_WORK TASK_: An exact transcript of the records is what this task asks for.

_INFORMATION GIVEN_:
============

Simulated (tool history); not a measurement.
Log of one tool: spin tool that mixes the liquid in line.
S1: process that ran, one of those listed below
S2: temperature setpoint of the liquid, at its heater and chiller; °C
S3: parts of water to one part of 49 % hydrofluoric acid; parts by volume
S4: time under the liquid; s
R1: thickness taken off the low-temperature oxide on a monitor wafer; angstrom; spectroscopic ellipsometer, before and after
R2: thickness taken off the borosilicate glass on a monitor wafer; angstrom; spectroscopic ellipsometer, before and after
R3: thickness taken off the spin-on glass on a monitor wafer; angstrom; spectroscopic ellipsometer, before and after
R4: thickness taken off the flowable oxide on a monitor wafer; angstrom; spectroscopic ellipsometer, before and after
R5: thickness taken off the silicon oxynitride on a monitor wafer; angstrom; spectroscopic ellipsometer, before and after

============

_ANSWER BOX_:
Simulated (tool history); not a measurement.
Log of one tool: spin tool that mixes the liquid in line.
S1: process that ran, one of those listed below
S2: temperature setpoint of the liquid, at its heater and chiller; °C
S3: parts of water to one part of 49 % hydrofluoric acid; parts by volume
S4: time under the liquid; s
R1: thickness taken off the low-temperature oxide on a monitor wafer; angstrom; spectroscopic ellipsometer, before and after
R2: thickness taken off the borosilicate glass on a monitor wafer; angstrom; spectroscopic ellipsometer, before and after
R3: thickness taken off the spin-on glass on a monitor wafer; angstrom; spectroscopic ellipsometer, before and after
R4: thickness taken off the flowable oxide on a monitor wafer; angstrom; spectroscopic ellipsometer, before and after
R5: thickness taken off the silicon oxynitride on a monitor wafer; angstrom; spectroscopic ellipsometer, before and after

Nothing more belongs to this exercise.